- [Assigned task] Look below for the line holding "<tr><td>The on-centre spacing" and the line holding "<tr><td>The breadth of". Repeat those two and everything between, exactly.

Data section: Begin
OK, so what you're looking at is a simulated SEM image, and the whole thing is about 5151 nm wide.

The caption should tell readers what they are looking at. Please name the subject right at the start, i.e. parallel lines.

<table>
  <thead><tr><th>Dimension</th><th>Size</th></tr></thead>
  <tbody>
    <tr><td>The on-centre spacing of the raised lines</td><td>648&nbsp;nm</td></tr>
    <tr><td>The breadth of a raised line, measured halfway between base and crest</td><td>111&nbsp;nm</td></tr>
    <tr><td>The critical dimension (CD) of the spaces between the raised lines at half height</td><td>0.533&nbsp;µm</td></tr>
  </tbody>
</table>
Data section: End

- [Answer box]
    <tr><td>The on-centre spacing of the raised lines</td><td>648&nbsp;nm</td></tr>
    <tr><td>The breadth of a raised line, measured halfway between base and crest</td><td>111&nbsp;nm</td></tr>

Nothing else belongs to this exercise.